§ **Work task**
The expected output is the first line of the data below and every line after it, up to and including the line containing "Go 360 nm to", each reproduced exactly.

Provided information START

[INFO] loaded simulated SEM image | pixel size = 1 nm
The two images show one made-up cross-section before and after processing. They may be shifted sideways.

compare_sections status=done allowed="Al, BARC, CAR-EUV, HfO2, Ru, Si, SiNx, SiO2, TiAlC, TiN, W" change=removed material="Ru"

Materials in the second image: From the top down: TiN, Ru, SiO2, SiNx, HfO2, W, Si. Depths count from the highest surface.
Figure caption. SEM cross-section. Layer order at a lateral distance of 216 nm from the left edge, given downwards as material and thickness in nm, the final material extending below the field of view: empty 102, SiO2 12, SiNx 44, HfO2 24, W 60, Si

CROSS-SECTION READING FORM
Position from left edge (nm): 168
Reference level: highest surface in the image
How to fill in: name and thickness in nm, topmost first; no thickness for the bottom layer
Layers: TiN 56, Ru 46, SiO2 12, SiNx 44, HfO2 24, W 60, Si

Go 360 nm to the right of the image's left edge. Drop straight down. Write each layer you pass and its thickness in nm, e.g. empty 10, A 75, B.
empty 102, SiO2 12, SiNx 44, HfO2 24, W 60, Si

Provided information END

§ **Solution**
[INFO] loaded simulated SEM image | pixel size = 1 nm
The two images show one made-up cross-section before and after processing. They may be shifted sideways.

compare_sections status=done allowed="Al, BARC, CAR-EUV, HfO2, Ru, Si, SiNx, SiO2, TiAlC, TiN, W" change=removed material="Ru"

Materials in the second image: From the top down: TiN, Ru, SiO2, SiNx, HfO2, W, Si. Depths count from the highest surface.
Figure caption. SEM cross-section. Layer order at a lateral distance of 216 nm from the left edge, given downwards as material and thickness in nm, the final material extending below the field of view: empty 102, SiO2 12, SiNx 44, HfO2 24, W 60, Si

CROSS-SECTION READING FORM
Position from left edge (nm): 168
Reference level: highest surface in the image
How to fill in: name and thickness in nm, topmost first; no thickness for the bottom layer
Layers: TiN 56, Ru 46, SiO2 12, SiNx 44, HfO2 24, W 60, Si

Go 360 nm to the right of the image's left edge. Drop straight down. Write each layer you pass and its thickness in nm, e.g. empty 10, A 75, B.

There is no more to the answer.